Brief – Make an exact copy of the records below. Include every line.

BEGIN Information shown
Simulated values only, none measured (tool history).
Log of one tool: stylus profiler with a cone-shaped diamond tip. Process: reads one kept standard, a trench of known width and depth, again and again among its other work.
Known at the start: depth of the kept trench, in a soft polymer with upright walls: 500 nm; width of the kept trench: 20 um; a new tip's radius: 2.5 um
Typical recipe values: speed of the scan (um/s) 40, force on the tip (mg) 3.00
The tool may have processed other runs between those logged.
END Information shown

Result –
Simulated values only, none measured (tool history).
Log of one tool: stylus profiler with a cone-shaped diamond tip. Process: reads one kept standard, a trench of known width and depth, again and again among its other work.
Known at the start: depth of the kept trench, in a soft polymer with upright walls: 500 nm; width of the kept trench: 20 um; a new tip's radius: 2.5 um
Typical recipe values: speed of the scan (um/s) 40, force on the tip (mg) 3.00
The tool may have processed other runs between those logged.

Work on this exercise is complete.